┄┄┄┄┄┄┄┄┄┄┄┄┄┄┄┄┄┄┄┄
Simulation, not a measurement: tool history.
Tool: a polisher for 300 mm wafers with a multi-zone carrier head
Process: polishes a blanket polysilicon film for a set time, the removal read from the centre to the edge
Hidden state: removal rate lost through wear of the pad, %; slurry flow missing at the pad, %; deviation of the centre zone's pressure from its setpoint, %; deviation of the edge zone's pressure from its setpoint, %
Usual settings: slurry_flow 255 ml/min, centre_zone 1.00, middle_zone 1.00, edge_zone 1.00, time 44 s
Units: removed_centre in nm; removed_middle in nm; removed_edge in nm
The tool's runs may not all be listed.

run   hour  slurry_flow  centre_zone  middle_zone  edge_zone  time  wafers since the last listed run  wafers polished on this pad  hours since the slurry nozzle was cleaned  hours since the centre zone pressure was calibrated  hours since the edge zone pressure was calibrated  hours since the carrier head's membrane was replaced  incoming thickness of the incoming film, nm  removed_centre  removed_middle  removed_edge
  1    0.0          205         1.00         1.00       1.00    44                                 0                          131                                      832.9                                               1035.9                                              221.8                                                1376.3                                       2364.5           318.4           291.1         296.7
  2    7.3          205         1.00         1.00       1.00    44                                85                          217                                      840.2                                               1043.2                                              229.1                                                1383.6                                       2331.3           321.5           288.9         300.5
┄┄┄┄┄┄┄┄┄┄┄┄┄┄┄┄┄┄┄┄

Take the records above and return, word for word, only the lines that fall from the line with "Units: removed_centre in" to the line with "The tool's runs may not all be listed.", both of them included.

Units: removed_centre in nm; removed_middle in nm; removed_edge in nm
The tool's runs may not all be listed.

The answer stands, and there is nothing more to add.